REQUIRED ACTION:
Reproduce the data below line by line, from its first line to the line with "Cross-section cut: width", both included, and nothing past that point.

#####

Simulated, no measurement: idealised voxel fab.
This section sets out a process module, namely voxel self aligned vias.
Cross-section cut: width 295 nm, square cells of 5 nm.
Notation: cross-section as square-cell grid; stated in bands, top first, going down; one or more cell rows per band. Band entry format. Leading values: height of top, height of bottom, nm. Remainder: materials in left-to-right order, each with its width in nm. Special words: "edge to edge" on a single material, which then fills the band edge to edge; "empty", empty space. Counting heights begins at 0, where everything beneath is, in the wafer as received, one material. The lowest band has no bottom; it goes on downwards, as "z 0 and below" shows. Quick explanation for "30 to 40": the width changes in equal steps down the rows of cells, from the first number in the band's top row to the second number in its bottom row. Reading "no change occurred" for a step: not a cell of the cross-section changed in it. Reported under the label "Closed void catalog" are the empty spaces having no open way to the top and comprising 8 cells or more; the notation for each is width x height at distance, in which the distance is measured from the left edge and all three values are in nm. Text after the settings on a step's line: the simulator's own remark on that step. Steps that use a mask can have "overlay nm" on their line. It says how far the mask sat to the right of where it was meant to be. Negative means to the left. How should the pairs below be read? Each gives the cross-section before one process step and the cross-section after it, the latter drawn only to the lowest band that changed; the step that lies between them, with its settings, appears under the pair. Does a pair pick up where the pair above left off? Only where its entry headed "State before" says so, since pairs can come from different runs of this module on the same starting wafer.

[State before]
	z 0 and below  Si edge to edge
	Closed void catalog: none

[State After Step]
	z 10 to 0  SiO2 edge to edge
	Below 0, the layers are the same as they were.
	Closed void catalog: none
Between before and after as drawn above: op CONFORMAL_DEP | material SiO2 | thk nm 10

#####

EXERCISE ANSWER:
Simulated, no measurement: idealised voxel fab.
This section sets out a process module, namely voxel self aligned vias.
Cross-section cut: width 295 nm, square cells of 5 nm.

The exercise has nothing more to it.